***

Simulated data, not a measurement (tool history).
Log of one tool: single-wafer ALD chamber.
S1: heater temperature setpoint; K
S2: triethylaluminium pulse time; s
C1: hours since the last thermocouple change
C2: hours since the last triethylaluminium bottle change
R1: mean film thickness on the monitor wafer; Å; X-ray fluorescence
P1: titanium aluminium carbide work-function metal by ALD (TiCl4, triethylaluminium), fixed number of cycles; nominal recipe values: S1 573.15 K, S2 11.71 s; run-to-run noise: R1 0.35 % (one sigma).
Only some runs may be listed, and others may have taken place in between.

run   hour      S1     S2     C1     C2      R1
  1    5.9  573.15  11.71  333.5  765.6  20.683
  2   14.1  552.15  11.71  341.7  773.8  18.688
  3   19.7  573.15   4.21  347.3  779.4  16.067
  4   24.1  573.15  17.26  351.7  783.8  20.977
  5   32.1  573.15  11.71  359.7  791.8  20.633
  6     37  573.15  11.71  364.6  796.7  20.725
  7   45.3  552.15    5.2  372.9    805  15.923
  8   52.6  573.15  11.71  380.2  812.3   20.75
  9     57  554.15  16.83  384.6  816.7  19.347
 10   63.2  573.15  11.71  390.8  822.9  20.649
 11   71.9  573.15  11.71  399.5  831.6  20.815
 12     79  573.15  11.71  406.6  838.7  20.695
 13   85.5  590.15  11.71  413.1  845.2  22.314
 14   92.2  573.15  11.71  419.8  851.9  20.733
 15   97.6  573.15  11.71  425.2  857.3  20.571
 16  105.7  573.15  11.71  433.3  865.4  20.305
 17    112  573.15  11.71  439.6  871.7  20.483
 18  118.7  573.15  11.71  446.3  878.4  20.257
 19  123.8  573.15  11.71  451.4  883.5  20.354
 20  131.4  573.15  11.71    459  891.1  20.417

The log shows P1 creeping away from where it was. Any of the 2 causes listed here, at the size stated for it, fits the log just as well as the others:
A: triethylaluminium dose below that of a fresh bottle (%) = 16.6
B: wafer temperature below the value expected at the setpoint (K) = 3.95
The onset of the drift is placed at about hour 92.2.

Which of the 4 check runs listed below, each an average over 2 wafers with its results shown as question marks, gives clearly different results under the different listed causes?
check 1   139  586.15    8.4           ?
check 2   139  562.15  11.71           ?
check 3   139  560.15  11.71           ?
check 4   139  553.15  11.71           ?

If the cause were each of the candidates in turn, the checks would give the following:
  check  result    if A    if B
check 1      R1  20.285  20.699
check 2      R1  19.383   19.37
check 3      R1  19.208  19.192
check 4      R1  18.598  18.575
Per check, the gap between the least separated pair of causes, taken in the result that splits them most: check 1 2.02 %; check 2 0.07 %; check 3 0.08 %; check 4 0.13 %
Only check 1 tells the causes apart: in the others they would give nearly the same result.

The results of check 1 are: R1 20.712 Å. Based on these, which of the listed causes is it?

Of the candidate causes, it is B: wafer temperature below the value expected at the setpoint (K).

***

**Action item:**
Beginning with the line that has "Which of the 4" and ending with the line that has "The results of", set down the lines above exactly and include no others.

**Task solution:**
Which of the 4 check runs listed below, each an average over 2 wafers with its results shown as question marks, gives clearly different results under the different listed causes?
check 1   139  586.15    8.4           ?
check 2   139  562.15  11.71           ?
check 3   139  560.15  11.71           ?
check 4   139  553.15  11.71           ?

If the cause were each of the candidates in turn, the checks would give the following:
  check  result    if A    if B
check 1      R1  20.285  20.699
check 2      R1  19.383   19.37
check 3      R1  19.208  19.192
check 4      R1  18.598  18.575
Per check, the gap between the least separated pair of causes, taken in the result that splits them most: check 1 2.02 %; check 2 0.07 %; check 3 0.08 %; check 4 0.13 %
Only check 1 tells the causes apart: in the others they would give nearly the same result.

The results of check 1 are: R1 20.712 Å. Based on these, which of the listed causes is it?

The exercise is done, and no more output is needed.